## Assignment
The data below holds a line containing "## THE ANSWER, worked" and a line containing "Rule: the usual"; please quote exactly those two lines and every line between them, and nothing else.

## Data extract
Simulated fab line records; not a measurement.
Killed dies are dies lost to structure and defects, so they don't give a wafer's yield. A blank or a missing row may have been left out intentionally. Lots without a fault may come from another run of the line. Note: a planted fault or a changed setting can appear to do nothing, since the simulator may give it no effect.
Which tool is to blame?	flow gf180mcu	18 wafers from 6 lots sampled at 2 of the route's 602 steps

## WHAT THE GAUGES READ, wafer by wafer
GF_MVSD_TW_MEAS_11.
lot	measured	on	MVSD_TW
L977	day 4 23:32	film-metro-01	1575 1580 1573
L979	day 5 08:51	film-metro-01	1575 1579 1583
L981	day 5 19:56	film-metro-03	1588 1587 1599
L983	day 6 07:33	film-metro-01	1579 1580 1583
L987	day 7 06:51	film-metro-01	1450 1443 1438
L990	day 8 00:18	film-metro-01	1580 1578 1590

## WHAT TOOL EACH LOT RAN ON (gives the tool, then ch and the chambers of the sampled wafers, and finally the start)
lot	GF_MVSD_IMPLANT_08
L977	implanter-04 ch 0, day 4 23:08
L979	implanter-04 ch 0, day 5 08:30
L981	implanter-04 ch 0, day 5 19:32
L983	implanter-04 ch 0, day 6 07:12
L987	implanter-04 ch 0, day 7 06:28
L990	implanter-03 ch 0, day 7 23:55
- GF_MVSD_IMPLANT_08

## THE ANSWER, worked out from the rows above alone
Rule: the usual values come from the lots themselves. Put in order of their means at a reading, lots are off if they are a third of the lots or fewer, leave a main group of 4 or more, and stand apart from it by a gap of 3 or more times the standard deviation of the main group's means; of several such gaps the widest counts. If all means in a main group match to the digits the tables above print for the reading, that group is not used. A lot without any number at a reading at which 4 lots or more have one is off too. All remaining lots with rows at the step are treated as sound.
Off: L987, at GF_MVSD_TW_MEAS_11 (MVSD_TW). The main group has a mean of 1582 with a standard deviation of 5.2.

## Exercise result
## THE ANSWER, worked out from the rows above alone
Rule: the usual values come from the lots themselves. Put in order of their means at a reading, lots are off if they are a third of the lots or fewer, leave a main group of 4 or more, and stand apart from it by a gap of 3 or more times the standard deviation of the main group's means; of several such gaps the widest counts. If all means in a main group match to the digits the tables above print for the reading, that group is not used. A lot without any number at a reading at which 4 lots or more have one is off too. All remaining lots with rows at the step are treated as sound.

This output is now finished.